**DATA:**
-- Opening Marker --

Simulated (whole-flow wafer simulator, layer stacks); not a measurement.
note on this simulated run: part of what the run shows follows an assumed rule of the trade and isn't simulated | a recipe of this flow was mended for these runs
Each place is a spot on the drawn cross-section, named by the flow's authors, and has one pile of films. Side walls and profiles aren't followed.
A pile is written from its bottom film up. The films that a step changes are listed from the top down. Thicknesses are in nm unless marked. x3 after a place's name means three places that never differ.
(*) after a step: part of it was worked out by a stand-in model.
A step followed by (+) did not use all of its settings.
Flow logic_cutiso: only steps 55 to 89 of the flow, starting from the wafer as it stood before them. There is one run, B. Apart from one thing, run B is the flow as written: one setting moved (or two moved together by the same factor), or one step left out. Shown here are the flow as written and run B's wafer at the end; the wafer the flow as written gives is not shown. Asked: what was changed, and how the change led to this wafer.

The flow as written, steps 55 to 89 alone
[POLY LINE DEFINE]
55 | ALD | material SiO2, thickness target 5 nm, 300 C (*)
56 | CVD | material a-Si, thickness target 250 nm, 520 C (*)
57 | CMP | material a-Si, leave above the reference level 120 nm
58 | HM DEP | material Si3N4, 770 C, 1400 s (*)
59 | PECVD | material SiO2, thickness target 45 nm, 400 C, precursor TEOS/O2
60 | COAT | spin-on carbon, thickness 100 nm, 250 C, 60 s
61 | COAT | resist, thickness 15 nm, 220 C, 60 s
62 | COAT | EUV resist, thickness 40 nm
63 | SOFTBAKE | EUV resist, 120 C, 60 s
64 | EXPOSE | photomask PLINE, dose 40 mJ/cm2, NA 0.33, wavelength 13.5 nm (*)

-- Closing Marker --

**TASK ITEM:** Here the job is to transcribe the lines from the first line of the data through the line containing "Each place is", inclusive, exactly and with nothing else.

**SOLUTION:**
Simulated (whole-flow wafer simulator, layer stacks); not a measurement.
note on this simulated run: part of what the run shows follows an assumed rule of the trade and isn't simulated | a recipe of this flow was mended for these runs
Each place is a spot on the drawn cross-section, named by the flow's authors, and has one pile of films. Side walls and profiles aren't followed.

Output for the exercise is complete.